### MATERIAL SUPPLIED

----------------

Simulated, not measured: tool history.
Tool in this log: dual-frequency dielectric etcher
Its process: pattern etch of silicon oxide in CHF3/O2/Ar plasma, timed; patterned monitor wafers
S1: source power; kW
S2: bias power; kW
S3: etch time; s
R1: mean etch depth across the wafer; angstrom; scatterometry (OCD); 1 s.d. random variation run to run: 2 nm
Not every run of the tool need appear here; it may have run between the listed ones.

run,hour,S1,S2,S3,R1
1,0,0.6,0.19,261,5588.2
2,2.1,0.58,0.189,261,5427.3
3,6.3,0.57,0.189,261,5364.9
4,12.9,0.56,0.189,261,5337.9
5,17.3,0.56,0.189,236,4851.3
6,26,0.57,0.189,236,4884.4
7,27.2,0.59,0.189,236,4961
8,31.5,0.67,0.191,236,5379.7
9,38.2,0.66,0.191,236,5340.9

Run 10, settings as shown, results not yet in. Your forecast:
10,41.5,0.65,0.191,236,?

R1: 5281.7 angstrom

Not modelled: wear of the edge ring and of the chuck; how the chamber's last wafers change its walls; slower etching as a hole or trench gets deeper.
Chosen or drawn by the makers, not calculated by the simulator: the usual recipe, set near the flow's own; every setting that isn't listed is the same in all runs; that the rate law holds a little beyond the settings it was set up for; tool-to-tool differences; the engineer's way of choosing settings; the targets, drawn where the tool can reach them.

----------------

### WORK REQUEST
Retype exactly the lines above, from the one with "Tool in this" through the one with "R1: mean etch", inclusive.

### ANSWER BOX
Tool in this log: dual-frequency dielectric etcher
Its process: pattern etch of silicon oxide in CHF3/O2/Ar plasma, timed; patterned monitor wafers
S1: source power; kW
S2: bias power; kW
S3: etch time; s
R1: mean etch depth across the wafer; angstrom; scatterometry (OCD); 1 s.d. random variation run to run: 2 nm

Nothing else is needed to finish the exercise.